**** Source data ****

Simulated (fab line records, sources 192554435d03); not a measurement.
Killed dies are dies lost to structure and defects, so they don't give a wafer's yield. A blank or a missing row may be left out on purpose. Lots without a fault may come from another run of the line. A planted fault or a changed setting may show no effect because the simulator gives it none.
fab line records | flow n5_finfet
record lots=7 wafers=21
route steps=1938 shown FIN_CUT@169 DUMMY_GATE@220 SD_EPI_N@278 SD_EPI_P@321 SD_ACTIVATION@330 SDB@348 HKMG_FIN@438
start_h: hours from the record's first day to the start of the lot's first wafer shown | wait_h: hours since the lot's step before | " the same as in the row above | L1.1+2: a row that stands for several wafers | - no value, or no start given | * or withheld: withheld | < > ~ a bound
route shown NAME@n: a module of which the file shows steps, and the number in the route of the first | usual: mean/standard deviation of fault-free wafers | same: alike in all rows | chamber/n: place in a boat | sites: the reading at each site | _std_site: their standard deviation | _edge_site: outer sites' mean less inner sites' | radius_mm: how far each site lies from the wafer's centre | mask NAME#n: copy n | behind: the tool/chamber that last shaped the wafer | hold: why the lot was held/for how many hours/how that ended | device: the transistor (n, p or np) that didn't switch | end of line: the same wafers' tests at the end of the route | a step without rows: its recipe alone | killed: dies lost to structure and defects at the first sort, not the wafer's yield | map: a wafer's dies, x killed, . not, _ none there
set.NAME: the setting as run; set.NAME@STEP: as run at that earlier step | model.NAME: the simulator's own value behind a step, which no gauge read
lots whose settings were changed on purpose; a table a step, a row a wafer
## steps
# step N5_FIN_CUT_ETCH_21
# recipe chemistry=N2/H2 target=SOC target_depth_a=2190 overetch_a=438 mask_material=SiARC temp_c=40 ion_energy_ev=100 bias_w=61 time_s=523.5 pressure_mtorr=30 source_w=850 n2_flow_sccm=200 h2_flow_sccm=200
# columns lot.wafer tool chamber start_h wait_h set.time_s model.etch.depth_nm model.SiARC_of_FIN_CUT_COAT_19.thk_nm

****

*Work task*
When you reach the line that contains "start_h: hours from", stop; output it and every line before it from the start of the data, exactly as written.

*Task output*
Simulated (fab line records, sources 192554435d03); not a measurement.
Killed dies are dies lost to structure and defects, so they don't give a wafer's yield. A blank or a missing row may be left out on purpose. Lots without a fault may come from another run of the line. A planted fault or a changed setting may show no effect because the simulator gives it none.
fab line records | flow n5_finfet
record lots=7 wafers=21
route steps=1938 shown FIN_CUT@169 DUMMY_GATE@220 SD_EPI_N@278 SD_EPI_P@321 SD_ACTIVATION@330 SDB@348 HKMG_FIN@438
start_h: hours from the record's first day to the start of the lot's first wafer shown | wait_h: hours since the lot's step before | " the same as in the row above | L1.1+2: a row that stands for several wafers | - no value, or no start given | * or withheld: withheld | < > ~ a bound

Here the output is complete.